• ACTIVITY: Please restate each entry below, word for word.

• SOURCE DATA:
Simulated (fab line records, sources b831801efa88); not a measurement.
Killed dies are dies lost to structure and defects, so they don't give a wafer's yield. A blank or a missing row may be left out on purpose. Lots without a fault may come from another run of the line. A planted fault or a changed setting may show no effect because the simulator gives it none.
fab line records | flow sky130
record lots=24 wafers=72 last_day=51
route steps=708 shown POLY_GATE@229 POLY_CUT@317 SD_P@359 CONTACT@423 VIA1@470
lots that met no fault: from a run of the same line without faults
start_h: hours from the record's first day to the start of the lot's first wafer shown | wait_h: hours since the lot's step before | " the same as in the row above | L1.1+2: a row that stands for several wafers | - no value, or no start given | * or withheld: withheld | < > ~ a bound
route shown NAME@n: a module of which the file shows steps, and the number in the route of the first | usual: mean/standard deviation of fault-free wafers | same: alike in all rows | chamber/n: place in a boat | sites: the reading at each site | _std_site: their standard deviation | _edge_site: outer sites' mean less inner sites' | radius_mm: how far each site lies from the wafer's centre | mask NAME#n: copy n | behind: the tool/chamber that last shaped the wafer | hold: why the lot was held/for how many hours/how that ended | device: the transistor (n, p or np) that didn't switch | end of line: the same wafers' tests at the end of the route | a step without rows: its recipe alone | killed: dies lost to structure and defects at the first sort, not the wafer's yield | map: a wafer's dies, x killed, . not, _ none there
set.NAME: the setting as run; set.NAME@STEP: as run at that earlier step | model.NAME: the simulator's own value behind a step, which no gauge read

• RESULT:
Simulated (fab line records, sources b831801efa88); not a measurement.
Killed dies are dies lost to structure and defects, so they don't give a wafer's yield. A blank or a missing row may be left out on purpose. Lots without a fault may come from another run of the line. A planted fault or a changed setting may show no effect because the simulator gives it none.
fab line records | flow sky130
record lots=24 wafers=72 last_day=51
route steps=708 shown POLY_GATE@229 POLY_CUT@317 SD_P@359 CONTACT@423 VIA1@470
lots that met no fault: from a run of the same line without faults
start_h: hours from the record's first day to the start of the lot's first wafer shown | wait_h: hours since the lot's step before | " the same as in the row above | L1.1+2: a row that stands for several wafers | - no value, or no start given | * or withheld: withheld | < > ~ a bound
route shown NAME@n: a module of which the file shows steps, and the number in the route of the first | usual: mean/standard deviation of fault-free wafers | same: alike in all rows | chamber/n: place in a boat | sites: the reading at each site | _std_site: their standard deviation | _edge_site: outer sites' mean less inner sites' | radius_mm: how far each site lies from the wafer's centre | mask NAME#n: copy n | behind: the tool/chamber that last shaped the wafer | hold: why the lot was held/for how many hours/how that ended | device: the transistor (n, p or np) that didn't switch | end of line: the same wafers' tests at the end of the route | a step without rows: its recipe alone | killed: dies lost to structure and defects at the first sort, not the wafer's yield | map: a wafer's dies, x killed, . not, _ none there
set.NAME: the setting as run; set.NAME@STEP: as run at that earlier step | model.NAME: the simulator's own value behind a step, which no gauge read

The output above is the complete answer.